» **Task item**
Find the line with "7,23.0,135,15.2,1.20,1.0,22,86.093,357.44" and the line with "8,25.3,130,13.8,1.18,1.0,23,?,?" in the entries below; output exactly those two lines, every line between them, and no others.

» **Study material**
········
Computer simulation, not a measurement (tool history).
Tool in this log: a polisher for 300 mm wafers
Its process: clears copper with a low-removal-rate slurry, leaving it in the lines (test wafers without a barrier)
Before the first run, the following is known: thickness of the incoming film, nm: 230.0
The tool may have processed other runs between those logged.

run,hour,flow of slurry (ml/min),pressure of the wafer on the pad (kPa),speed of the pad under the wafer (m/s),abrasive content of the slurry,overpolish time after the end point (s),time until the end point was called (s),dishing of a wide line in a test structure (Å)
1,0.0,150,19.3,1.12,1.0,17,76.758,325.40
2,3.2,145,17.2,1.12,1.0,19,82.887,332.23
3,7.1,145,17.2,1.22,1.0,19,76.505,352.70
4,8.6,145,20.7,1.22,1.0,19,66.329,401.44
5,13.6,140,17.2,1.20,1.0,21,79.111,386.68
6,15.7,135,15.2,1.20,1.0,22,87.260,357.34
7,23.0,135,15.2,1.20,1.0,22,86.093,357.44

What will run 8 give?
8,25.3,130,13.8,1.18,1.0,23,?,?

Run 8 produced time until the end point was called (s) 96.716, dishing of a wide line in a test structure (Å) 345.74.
········

» **Response**
7,23.0,135,15.2,1.20,1.0,22,86.093,357.44

What will run 8 give?
8,25.3,130,13.8,1.18,1.0,23,?,?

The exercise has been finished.